| Brief |
Restate the data exactly, with nothing altered.

| Study material |
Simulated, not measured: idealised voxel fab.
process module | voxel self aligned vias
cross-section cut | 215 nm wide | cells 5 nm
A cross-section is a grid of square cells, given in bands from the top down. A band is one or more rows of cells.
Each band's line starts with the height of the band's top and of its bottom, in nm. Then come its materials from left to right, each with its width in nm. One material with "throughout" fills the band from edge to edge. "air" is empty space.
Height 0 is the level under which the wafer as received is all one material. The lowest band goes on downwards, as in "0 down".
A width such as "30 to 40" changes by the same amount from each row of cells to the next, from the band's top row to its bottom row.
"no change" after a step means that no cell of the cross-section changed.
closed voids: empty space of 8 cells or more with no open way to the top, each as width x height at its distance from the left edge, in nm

| Your response |
Simulated, not measured: idealised voxel fab.
process module | voxel self aligned vias
cross-section cut | 215 nm wide | cells 5 nm
A cross-section is a grid of square cells, given in bands from the top down. A band is one or more rows of cells.
Each band's line starts with the height of the band's top and of its bottom, in nm. Then come its materials from left to right, each with its width in nm. One material with "throughout" fills the band from edge to edge. "air" is empty space.
Height 0 is the level under which the wafer as received is all one material. The lowest band goes on downwards, as in "0 down".
A width such as "30 to 40" changes by the same amount from each row of cells to the next, from the band's top row to its bottom row.
"no change" after a step means that no cell of the cross-section changed.
closed voids: empty space of 8 cells or more with no open way to the top, each as width x height at its distance from the left edge, in nm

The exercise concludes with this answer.